┄┄┄┄┄┄┄┄┄┄┄┄┄┄┄┄┄┄┄┄

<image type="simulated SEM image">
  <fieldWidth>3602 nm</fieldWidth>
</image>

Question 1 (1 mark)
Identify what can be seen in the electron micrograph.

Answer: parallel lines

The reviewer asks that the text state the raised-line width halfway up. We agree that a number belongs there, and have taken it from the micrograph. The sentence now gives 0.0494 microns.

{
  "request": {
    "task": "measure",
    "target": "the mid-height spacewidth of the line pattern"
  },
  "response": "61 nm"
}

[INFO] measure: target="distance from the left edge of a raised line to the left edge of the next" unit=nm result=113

┄┄┄┄┄┄┄┄┄┄┄┄┄┄┄┄┄┄┄┄

| Work request |
Nothing in the records may be dropped; reproduce them exactly.

| Answer space |
<image type="simulated SEM image">
  <fieldWidth>3602 nm</fieldWidth>
</image>

Question 1 (1 mark)
Identify what can be seen in the electron micrograph.

Answer: parallel lines

The reviewer asks that the text state the raised-line width halfway up. We agree that a number belongs there, and have taken it from the micrograph. The sentence now gives 0.0494 microns.

{
  "request": {
    "task": "measure",
    "target": "the mid-height spacewidth of the line pattern"
  },
  "response": "61 nm"
}

[INFO] measure: target="distance from the left edge of a raised line to the left edge of the next" unit=nm result=113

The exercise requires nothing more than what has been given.